- _Task item_
Produce all the records again exactly as they stand.

- _Listed entries_
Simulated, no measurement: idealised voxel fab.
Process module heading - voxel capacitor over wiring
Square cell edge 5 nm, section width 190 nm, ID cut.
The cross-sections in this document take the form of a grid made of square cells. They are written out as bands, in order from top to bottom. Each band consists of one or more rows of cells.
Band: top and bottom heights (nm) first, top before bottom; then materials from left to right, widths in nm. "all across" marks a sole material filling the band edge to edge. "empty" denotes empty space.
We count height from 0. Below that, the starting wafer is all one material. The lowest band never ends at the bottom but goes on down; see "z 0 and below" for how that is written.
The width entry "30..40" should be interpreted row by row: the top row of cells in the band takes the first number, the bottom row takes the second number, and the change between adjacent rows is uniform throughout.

- _Task solution_
Simulated, no measurement: idealised voxel fab.
Process module heading - voxel capacitor over wiring
Square cell edge 5 nm, section width 190 nm, ID cut.
The cross-sections in this document take the form of a grid made of square cells. They are written out as bands, in order from top to bottom. Each band consists of one or more rows of cells.
Band: top and bottom heights (nm) first, top before bottom; then materials from left to right, widths in nm. "all across" marks a sole material filling the band edge to edge. "empty" denotes empty space.
We count height from 0. Below that, the starting wafer is all one material. The lowest band never ends at the bottom but goes on down; see "z 0 and below" for how that is written.
The width entry "30..40" should be interpreted row by row: the top row of cells in the band takes the first number, the bottom row takes the second number, and the change between adjacent rows is uniform throughout.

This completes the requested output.